● **EXERCISE**:
Transcribe the lines from the start of the data below through the line with "I can see the", word for word and nothing more.

● **LISTED ENTRIES**:

····················

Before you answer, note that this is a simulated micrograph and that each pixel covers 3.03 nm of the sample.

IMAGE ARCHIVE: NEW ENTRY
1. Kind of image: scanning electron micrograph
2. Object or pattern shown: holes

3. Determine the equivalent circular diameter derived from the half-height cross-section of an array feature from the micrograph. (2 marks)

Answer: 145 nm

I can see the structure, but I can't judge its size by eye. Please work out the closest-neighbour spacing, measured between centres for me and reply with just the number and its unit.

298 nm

····················

● **EXERCISE SOLUTION**:
Before you answer, note that this is a simulated micrograph and that each pixel covers 3.03 nm of the sample.

IMAGE ARCHIVE: NEW ENTRY
1. Kind of image: scanning electron micrograph
2. Object or pattern shown: holes

3. Determine the equivalent circular diameter derived from the half-height cross-section of an array feature from the micrograph. (2 marks)

Answer: 145 nm

I can see the structure, but I can't judge its size by eye. Please work out the closest-neighbour spacing, measured between centres for me and reply with just the number and its unit.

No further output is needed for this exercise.